§ BRIEF:
Line by line, copy all of the data exactly.

§ INFORMATION SHOWN:
_ _ _ _ _ _ _
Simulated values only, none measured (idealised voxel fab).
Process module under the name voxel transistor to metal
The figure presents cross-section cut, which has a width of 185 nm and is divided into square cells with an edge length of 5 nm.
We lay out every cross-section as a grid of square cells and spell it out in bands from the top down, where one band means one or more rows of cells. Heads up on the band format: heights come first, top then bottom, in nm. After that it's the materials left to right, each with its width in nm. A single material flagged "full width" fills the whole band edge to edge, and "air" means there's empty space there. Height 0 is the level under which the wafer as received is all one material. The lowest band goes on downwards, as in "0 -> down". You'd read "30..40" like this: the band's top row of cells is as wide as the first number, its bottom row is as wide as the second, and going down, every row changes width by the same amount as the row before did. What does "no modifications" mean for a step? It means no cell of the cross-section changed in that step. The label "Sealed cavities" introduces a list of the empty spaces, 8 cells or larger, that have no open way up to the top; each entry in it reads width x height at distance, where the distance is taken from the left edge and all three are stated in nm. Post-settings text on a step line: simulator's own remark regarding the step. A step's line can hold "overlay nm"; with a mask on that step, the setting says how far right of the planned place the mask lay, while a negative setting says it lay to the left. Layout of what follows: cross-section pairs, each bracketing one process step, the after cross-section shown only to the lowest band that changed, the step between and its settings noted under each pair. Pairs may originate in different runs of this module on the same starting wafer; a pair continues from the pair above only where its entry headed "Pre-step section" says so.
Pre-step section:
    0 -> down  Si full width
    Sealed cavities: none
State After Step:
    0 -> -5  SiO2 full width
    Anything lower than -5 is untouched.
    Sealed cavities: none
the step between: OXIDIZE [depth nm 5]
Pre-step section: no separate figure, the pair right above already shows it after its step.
_ _ _ _ _ _ _

§ WRITTEN SOLUTION:
Simulated values only, none measured (idealised voxel fab).
Process module under the name voxel transistor to metal
The figure presents cross-section cut, which has a width of 185 nm and is divided into square cells with an edge length of 5 nm.
We lay out every cross-section as a grid of square cells and spell it out in bands from the top down, where one band means one or more rows of cells. Heads up on the band format: heights come first, top then bottom, in nm. After that it's the materials left to right, each with its width in nm. A single material flagged "full width" fills the whole band edge to edge, and "air" means there's empty space there. Height 0 is the level under which the wafer as received is all one material. The lowest band goes on downwards, as in "0 -> down". You'd read "30..40" like this: the band's top row of cells is as wide as the first number, its bottom row is as wide as the second, and going down, every row changes width by the same amount as the row before did. What does "no modifications" mean for a step? It means no cell of the cross-section changed in that step. The label "Sealed cavities" introduces a list of the empty spaces, 8 cells or larger, that have no open way up to the top; each entry in it reads width x height at distance, where the distance is taken from the left edge and all three are stated in nm. Post-settings text on a step line: simulator's own remark regarding the step. A step's line can hold "overlay nm"; with a mask on that step, the setting says how far right of the planned place the mask lay, while a negative setting says it lay to the left. Layout of what follows: cross-section pairs, each bracketing one process step, the after cross-section shown only to the lowest band that changed, the step between and its settings noted under each pair. Pairs may originate in different runs of this module on the same starting wafer; a pair continues from the pair above only where its entry headed "Pre-step section" says so.
Pre-step section:
    0 -> down  Si full width
    Sealed cavities: none
State After Step:
    0 -> -5  SiO2 full width
    Anything lower than -5 is untouched.
    Sealed cavities: none
the step between: OXIDIZE [depth nm 5]
Pre-step section: no separate figure, the pair right above already shows it after its step.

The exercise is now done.